+++ EXTRACTED DATA
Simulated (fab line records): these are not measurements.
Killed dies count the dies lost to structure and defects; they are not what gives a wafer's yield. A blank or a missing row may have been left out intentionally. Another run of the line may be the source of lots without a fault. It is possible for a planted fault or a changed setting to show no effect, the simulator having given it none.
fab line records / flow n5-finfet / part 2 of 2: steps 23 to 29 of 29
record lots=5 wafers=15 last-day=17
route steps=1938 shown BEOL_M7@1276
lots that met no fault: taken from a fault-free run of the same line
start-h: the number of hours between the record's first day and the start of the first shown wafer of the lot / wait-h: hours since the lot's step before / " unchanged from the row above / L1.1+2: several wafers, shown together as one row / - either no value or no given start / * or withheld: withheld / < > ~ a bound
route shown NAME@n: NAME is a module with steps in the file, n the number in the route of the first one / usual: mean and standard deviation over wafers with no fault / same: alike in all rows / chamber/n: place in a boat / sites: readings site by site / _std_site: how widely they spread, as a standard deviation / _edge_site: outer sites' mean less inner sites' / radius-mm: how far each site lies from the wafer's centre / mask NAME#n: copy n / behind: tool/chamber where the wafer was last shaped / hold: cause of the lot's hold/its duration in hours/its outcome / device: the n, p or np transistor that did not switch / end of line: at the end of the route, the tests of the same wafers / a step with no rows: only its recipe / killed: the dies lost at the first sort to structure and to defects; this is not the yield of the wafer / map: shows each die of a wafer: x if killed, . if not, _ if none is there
++++++

◆ **ASSIGNED TASK**: Write out every line of the data exactly, leaving nothing out.

◆ **ANSWER SECTION**:
Simulated (fab line records): these are not measurements.
Killed dies count the dies lost to structure and defects; they are not what gives a wafer's yield. A blank or a missing row may have been left out intentionally. Another run of the line may be the source of lots without a fault. It is possible for a planted fault or a changed setting to show no effect, the simulator having given it none.
fab line records / flow n5-finfet / part 2 of 2: steps 23 to 29 of 29
record lots=5 wafers=15 last-day=17
route steps=1938 shown BEOL_M7@1276
lots that met no fault: taken from a fault-free run of the same line
start-h: the number of hours between the record's first day and the start of the first shown wafer of the lot / wait-h: hours since the lot's step before / " unchanged from the row above / L1.1+2: several wafers, shown together as one row / - either no value or no given start / * or withheld: withheld / < > ~ a bound
route shown NAME@n: NAME is a module with steps in the file, n the number in the route of the first one / usual: mean and standard deviation over wafers with no fault / same: alike in all rows / chamber/n: place in a boat / sites: readings site by site / _std_site: how widely they spread, as a standard deviation / _edge_site: outer sites' mean less inner sites' / radius-mm: how far each site lies from the wafer's centre / mask NAME#n: copy n / behind: tool/chamber where the wafer was last shaped / hold: cause of the lot's hold/its duration in hours/its outcome / device: the n, p or np transistor that did not switch / end of line: at the end of the route, the tests of the same wafers / a step with no rows: only its recipe / killed: the dies lost at the first sort to structure and to defects; this is not the yield of the wafer / map: shows each die of a wafer: x if killed, . if not, _ if none is there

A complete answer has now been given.